#### REQUIREMENT:
Copy out again, unchanged, the listing below from the line that has "L993.2 cd_sem-02 - 866.48 - 140.7" through the line that has "L995.1 overlay-01 - 875.31 0.1 -2".

Content starts
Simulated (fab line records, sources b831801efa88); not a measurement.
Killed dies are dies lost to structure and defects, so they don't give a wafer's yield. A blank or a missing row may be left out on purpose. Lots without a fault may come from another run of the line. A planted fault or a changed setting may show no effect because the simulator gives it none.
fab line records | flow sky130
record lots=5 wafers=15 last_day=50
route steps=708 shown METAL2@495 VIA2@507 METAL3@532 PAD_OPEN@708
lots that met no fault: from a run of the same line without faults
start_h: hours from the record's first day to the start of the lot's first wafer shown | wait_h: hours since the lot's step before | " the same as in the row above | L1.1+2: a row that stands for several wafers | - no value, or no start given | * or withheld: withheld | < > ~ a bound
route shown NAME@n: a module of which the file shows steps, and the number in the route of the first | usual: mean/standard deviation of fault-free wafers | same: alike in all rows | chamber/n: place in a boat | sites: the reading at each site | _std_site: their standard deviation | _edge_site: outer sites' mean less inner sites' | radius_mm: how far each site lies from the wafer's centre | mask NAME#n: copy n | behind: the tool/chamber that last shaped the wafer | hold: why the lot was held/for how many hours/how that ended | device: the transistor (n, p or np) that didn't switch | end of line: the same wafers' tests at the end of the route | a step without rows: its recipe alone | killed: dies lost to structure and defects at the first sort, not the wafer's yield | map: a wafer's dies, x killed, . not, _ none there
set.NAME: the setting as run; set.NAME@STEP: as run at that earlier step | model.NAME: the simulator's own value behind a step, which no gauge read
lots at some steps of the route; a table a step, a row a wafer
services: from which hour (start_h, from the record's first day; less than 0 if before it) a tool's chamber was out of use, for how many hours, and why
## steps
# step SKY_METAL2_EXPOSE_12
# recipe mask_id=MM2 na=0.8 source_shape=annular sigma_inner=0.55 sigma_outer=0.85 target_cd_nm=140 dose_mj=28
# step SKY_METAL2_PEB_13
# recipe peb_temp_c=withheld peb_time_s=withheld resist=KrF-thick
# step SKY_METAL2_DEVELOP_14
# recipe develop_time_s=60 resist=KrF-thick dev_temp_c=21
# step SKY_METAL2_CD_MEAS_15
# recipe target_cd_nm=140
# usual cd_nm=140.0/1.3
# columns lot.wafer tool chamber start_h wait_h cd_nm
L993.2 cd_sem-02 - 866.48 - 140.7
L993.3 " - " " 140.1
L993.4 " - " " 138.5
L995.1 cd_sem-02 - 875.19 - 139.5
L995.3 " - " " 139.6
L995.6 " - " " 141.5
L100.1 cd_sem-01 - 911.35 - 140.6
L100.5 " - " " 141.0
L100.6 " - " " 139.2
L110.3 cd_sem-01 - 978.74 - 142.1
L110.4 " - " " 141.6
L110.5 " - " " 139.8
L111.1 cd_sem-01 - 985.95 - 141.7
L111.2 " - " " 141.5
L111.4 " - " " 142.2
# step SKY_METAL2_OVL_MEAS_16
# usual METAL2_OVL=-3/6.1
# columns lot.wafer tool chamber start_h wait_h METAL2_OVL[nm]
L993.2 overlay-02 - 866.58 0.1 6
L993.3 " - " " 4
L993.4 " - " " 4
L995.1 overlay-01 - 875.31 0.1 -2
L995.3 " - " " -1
Content ends

#### TASK SOLUTION:
L993.2 cd_sem-02 - 866.48 - 140.7
L993.3 " - " " 140.1
L993.4 " - " " 138.5
L995.1 cd_sem-02 - 875.19 - 139.5
L995.3 " - " " 139.6
L995.6 " - " " 141.5
L100.1 cd_sem-01 - 911.35 - 140.6
L100.5 " - " " 141.0
L100.6 " - " " 139.2
L110.3 cd_sem-01 - 978.74 - 142.1
L110.4 " - " " 141.6
L110.5 " - " " 139.8
L111.1 cd_sem-01 - 985.95 - 141.7
L111.2 " - " " 141.5
L111.4 " - " " 142.2
# step SKY_METAL2_OVL_MEAS_16
# usual METAL2_OVL=-3/6.1
# columns lot.wafer tool chamber start_h wait_h METAL2_OVL[nm]
L993.2 overlay-02 - 866.58 0.1 6
L993.3 " - " " 4
L993.4 " - " " 4
L995.1 overlay-01 - 875.31 0.1 -2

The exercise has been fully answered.